━━━━━━━━━━━━━━━━

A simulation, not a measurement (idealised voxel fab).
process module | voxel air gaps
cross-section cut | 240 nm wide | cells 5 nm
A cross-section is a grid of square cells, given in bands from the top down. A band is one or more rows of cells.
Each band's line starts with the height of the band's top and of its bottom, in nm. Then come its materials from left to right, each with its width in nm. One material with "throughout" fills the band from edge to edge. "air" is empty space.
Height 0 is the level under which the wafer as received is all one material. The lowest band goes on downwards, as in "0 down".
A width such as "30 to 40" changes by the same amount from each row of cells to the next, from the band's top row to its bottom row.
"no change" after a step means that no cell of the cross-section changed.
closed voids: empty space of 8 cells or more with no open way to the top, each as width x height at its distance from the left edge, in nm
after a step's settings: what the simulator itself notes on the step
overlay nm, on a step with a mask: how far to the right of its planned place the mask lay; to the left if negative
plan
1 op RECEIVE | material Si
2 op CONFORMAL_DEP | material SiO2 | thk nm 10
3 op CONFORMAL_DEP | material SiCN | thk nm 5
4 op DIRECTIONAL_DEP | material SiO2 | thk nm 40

━━━━━━━━━━━━━━━━

Assignment:
Reproduce word for word the material above, starting with the line that has "overlay nm, on" and stopping after the line that has "3 op CONFORMAL_DEP | material SiCN | thk nm 5".

Problem solution:
overlay nm, on a step with a mask: how far to the right of its planned place the mask lay; to the left if negative
plan
1 op RECEIVE | material Si
2 op CONFORMAL_DEP | material SiO2 | thk nm 10
3 op CONFORMAL_DEP | material SiCN | thk nm 5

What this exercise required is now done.